> TASK ITEM
Only the lines below, from the one with "Up to that step" through the one with "None of the", are to be written out, exactly.

◇ ◇ ◇ ◇ ◇ ◇ ◇
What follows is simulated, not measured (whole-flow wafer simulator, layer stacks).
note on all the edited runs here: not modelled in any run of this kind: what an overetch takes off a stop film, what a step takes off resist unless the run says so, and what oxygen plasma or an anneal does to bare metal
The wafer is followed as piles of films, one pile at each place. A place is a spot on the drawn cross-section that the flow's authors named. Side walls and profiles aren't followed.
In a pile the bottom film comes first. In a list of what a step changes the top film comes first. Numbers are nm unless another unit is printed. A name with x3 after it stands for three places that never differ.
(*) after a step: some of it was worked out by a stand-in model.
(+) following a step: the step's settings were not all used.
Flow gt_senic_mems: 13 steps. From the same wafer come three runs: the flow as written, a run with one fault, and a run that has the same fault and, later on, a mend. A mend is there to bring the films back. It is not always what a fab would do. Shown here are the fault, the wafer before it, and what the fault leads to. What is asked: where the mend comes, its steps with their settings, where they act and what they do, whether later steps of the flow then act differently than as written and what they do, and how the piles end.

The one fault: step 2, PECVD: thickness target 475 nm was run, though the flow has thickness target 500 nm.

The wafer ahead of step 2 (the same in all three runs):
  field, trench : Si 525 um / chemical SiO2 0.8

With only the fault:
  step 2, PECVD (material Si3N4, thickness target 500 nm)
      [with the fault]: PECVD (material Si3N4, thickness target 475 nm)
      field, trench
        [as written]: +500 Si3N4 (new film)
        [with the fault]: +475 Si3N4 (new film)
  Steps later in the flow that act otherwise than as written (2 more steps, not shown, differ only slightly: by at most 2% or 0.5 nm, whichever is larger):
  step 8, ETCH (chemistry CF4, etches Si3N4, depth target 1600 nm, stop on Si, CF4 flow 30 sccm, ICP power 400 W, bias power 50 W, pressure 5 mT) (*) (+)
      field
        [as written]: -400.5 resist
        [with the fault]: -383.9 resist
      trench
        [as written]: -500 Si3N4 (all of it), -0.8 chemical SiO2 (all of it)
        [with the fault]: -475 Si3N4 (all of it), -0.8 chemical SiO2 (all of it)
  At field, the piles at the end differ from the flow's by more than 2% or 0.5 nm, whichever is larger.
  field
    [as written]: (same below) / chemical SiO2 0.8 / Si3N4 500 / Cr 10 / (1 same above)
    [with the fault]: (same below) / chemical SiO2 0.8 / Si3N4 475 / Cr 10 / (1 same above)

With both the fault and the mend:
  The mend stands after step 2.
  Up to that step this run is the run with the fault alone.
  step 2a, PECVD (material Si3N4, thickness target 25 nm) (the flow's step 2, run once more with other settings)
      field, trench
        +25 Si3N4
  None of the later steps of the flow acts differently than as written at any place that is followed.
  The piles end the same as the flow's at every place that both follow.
◇ ◇ ◇ ◇ ◇ ◇ ◇

> EXPECTED ANSWER
  Up to that step this run is the run with the fault alone.
  step 2a, PECVD (material Si3N4, thickness target 25 nm) (the flow's step 2, run once more with other settings)
      field, trench
        +25 Si3N4
  None of the later steps of the flow acts differently than as written at any place that is followed.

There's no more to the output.